DATA TO EXAMINE
· · · · ·

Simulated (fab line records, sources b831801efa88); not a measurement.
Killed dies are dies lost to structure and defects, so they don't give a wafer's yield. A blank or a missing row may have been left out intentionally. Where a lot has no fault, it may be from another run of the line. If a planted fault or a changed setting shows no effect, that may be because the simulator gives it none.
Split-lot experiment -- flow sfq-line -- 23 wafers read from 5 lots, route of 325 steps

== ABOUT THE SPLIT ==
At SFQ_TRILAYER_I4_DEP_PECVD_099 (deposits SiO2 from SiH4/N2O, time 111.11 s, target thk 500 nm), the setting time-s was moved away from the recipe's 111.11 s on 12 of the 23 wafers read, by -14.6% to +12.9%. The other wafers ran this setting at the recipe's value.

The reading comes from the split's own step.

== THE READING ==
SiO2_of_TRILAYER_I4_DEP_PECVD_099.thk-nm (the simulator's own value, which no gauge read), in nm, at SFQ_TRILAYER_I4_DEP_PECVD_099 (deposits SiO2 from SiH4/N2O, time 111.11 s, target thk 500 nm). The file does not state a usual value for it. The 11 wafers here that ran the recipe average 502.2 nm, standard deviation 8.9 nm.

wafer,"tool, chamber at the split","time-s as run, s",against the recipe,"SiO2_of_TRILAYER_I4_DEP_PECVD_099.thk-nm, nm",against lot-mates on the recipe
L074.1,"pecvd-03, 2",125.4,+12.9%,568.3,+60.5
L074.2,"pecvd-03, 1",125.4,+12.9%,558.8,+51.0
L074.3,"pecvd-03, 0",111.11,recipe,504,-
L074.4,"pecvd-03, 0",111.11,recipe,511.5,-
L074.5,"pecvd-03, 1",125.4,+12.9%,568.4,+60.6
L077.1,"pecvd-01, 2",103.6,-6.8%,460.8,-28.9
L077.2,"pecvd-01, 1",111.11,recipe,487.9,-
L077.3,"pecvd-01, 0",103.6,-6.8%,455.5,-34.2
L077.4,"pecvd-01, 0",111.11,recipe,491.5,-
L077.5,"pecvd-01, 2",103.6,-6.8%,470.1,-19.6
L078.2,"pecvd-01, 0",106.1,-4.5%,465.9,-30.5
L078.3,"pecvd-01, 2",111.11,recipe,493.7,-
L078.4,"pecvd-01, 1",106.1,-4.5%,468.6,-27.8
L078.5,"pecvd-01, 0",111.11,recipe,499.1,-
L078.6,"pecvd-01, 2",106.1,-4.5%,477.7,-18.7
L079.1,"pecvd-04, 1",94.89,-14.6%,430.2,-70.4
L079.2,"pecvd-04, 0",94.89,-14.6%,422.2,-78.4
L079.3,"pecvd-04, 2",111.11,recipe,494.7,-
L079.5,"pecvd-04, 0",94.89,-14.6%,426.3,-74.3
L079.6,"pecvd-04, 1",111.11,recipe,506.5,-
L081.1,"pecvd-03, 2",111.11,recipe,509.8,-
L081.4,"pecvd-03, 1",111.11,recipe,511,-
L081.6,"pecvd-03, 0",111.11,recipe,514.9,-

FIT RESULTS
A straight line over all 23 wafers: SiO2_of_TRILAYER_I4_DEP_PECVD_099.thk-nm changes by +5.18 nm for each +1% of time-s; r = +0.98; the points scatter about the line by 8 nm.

· · · · ·

WORK REQUEST
Print, unaltered, every line from the beginning of the material down to the line with "SiO2_of_TRILAYER_I4_DEP_PECVD_099.thk-nm (the simulator's".

WRITTEN RESPONSE
Simulated (fab line records, sources b831801efa88); not a measurement.
Killed dies are dies lost to structure and defects, so they don't give a wafer's yield. A blank or a missing row may have been left out intentionally. Where a lot has no fault, it may be from another run of the line. If a planted fault or a changed setting shows no effect, that may be because the simulator gives it none.
Split-lot experiment -- flow sfq-line -- 23 wafers read from 5 lots, route of 325 steps

== ABOUT THE SPLIT ==
At SFQ_TRILAYER_I4_DEP_PECVD_099 (deposits SiO2 from SiH4/N2O, time 111.11 s, target thk 500 nm), the setting time-s was moved away from the recipe's 111.11 s on 12 of the 23 wafers read, by -14.6% to +12.9%. The other wafers ran this setting at the recipe's value.

The reading comes from the split's own step.

== THE READING ==
SiO2_of_TRILAYER_I4_DEP_PECVD_099.thk-nm (the simulator's own value, which no gauge read), in nm, at SFQ_TRILAYER_I4_DEP_PECVD_099 (deposits SiO2 from SiH4/N2O, time 111.11 s, target thk 500 nm). The file does not state a usual value for it. The 11 wafers here that ran the recipe average 502.2 nm, standard deviation 8.9 nm.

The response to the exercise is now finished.